Task item — Nothing in the records may be changed; retype them in full.

++++++++

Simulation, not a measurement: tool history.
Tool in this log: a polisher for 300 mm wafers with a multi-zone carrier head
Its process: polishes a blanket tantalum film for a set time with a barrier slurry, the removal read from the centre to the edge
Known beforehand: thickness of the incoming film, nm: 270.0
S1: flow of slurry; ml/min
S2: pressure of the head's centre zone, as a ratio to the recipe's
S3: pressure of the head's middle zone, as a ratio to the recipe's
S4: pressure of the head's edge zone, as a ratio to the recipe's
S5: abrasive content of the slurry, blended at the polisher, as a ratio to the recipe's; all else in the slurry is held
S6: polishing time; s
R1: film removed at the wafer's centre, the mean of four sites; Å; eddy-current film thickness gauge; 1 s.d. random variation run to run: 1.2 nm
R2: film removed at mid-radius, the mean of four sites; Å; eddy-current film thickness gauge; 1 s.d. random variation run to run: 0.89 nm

++++++++

Response —
Simulation, not a measurement: tool history.
Tool in this log: a polisher for 300 mm wafers with a multi-zone carrier head
Its process: polishes a blanket tantalum film for a set time with a barrier slurry, the removal read from the centre to the edge
Known beforehand: thickness of the incoming film, nm: 270.0
S1: flow of slurry; ml/min
S2: pressure of the head's centre zone, as a ratio to the recipe's
S3: pressure of the head's middle zone, as a ratio to the recipe's
S4: pressure of the head's edge zone, as a ratio to the recipe's
S5: abrasive content of the slurry, blended at the polisher, as a ratio to the recipe's; all else in the slurry is held
S6: polishing time; s
R1: film removed at the wafer's centre, the mean of four sites; Å; eddy-current film thickness gauge; 1 s.d. random variation run to run: 1.2 nm
R2: film removed at mid-radius, the mean of four sites; Å; eddy-current film thickness gauge; 1 s.d. random variation run to run: 0.89 nm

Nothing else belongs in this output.